> Given records
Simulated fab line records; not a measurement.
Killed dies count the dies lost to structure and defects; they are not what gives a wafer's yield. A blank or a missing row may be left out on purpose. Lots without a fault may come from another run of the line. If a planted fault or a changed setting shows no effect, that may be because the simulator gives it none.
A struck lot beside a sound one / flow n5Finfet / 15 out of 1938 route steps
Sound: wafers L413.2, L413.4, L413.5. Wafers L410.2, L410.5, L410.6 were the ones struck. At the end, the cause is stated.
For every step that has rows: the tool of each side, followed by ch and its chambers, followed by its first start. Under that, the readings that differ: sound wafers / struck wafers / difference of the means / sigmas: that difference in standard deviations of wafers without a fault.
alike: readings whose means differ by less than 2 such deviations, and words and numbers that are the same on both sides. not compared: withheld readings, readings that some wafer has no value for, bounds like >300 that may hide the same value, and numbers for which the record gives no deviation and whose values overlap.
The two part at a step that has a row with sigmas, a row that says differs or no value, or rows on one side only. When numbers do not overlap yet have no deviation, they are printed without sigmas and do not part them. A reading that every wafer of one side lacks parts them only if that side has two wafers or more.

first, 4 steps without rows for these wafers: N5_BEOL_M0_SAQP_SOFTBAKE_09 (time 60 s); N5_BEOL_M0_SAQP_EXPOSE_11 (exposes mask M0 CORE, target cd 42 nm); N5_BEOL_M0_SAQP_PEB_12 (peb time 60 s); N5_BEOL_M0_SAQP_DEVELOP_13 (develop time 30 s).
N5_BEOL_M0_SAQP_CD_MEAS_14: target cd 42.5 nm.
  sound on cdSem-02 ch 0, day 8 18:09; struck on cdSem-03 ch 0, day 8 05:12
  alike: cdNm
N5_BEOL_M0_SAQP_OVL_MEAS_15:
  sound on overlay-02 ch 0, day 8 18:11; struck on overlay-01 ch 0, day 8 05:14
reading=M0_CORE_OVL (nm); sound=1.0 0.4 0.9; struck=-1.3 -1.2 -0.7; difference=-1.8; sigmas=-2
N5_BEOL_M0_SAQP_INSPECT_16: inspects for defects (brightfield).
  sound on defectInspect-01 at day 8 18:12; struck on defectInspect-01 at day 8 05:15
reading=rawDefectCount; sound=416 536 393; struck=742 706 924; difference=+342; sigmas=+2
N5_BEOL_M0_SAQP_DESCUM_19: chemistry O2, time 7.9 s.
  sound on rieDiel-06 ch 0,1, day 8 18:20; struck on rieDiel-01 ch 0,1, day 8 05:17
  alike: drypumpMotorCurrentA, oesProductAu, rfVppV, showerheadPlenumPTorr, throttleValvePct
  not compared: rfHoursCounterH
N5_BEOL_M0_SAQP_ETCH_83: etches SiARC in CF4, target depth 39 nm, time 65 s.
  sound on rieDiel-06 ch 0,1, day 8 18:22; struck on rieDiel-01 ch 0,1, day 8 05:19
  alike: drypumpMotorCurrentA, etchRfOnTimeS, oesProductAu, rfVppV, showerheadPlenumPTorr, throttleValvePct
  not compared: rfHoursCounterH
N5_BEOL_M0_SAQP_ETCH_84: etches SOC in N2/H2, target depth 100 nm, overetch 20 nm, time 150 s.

> Assignment
Will you return exactly the lines above from the one with "N5_BEOL_M0_SAQP_DESCUM_19: chemistry O2, time" down to the one with "sound on rieDiel-06 ch 0,1, day 8 18:22;", counting both as part of the range?

> Task response
N5_BEOL_M0_SAQP_DESCUM_19: chemistry O2, time 7.9 s.
  sound on rieDiel-06 ch 0,1, day 8 18:20; struck on rieDiel-01 ch 0,1, day 8 05:17
  alike: drypumpMotorCurrentA, oesProductAu, rfVppV, showerheadPlenumPTorr, throttleValvePct
  not compared: rfHoursCounterH
N5_BEOL_M0_SAQP_ETCH_83: etches SiARC in CF4, target depth 39 nm, time 65 s.
  sound on rieDiel-06 ch 0,1, day 8 18:22; struck on rieDiel-01 ch 0,1, day 8 05:19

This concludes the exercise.